□ □ □ □ □ □ □

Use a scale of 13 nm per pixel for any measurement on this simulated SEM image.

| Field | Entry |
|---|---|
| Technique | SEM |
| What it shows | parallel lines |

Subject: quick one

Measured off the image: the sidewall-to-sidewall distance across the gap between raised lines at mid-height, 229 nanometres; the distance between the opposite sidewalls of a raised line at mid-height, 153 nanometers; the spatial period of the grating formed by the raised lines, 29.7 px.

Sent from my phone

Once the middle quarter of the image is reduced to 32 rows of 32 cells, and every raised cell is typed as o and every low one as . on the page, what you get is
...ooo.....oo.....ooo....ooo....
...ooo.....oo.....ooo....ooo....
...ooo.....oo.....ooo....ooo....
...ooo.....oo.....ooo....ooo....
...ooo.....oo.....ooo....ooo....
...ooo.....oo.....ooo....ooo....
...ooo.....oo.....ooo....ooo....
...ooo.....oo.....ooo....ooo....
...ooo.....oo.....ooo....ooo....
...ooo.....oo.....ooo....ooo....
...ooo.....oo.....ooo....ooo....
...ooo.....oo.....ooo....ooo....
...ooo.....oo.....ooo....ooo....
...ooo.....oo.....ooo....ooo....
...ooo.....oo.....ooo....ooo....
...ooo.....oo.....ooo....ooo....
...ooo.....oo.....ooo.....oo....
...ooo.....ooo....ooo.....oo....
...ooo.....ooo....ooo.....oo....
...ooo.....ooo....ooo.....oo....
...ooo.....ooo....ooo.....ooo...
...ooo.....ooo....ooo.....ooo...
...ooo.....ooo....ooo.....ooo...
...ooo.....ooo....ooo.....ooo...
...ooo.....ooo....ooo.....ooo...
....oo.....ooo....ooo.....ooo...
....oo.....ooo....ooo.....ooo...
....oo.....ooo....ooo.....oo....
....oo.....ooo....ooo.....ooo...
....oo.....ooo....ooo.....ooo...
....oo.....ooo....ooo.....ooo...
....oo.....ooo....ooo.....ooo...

□ □ □ □ □ □ □

* **Assigned task**
In exact wording, restate the lines of the data above from the first through the one holding "Sent from my phone", and stop after that line.

* **Task answer**
Use a scale of 13 nm per pixel for any measurement on this simulated SEM image.

| Field | Entry |
|---|---|
| Technique | SEM |
| What it shows | parallel lines |

Subject: quick one

Measured off the image: the sidewall-to-sidewall distance across the gap between raised lines at mid-height, 229 nanometres; the distance between the opposite sidewalls of a raised line at mid-height, 153 nanometers; the spatial period of the grating formed by the raised lines, 29.7 px.

Sent from my phone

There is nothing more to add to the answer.